Exercise:
Nothing but the lines from the start of the entries through the line containing "B1: reference wafer" should appear in the answer, each given exactly.

Supplied information Block Start
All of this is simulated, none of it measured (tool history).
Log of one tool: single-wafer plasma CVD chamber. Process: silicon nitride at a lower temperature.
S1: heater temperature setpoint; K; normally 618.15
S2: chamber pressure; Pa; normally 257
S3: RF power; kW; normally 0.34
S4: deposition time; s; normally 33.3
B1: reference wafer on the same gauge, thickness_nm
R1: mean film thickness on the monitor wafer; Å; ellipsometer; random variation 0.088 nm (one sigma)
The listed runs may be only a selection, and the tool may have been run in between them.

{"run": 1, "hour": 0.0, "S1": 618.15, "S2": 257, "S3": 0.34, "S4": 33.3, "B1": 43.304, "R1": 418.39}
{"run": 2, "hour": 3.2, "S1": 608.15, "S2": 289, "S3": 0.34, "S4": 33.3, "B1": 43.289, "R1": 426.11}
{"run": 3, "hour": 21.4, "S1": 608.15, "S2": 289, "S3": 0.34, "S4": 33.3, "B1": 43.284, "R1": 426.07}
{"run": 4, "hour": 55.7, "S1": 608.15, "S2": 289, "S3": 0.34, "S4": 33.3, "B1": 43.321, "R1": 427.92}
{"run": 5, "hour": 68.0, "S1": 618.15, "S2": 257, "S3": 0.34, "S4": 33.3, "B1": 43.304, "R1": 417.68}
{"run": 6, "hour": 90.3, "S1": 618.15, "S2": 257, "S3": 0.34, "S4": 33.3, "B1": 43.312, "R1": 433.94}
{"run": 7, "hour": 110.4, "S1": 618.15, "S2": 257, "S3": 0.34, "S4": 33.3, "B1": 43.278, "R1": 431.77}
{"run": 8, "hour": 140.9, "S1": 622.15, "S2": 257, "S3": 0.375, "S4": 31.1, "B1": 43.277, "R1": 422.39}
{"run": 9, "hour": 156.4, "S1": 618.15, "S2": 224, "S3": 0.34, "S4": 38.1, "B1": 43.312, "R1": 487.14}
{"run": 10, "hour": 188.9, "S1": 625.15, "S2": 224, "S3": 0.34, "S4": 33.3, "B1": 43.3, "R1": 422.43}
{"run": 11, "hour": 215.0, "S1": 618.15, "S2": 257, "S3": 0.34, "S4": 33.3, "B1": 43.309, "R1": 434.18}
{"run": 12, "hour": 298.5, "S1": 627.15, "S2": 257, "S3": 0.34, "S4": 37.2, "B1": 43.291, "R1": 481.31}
Supplied information Block End

Result:
All of this is simulated, none of it measured (tool history).
Log of one tool: single-wafer plasma CVD chamber. Process: silicon nitride at a lower temperature.
S1: heater temperature setpoint; K; normally 618.15
S2: chamber pressure; Pa; normally 257
S3: RF power; kW; normally 0.34
S4: deposition time; s; normally 33.3
B1: reference wafer on the same gauge, thickness_nm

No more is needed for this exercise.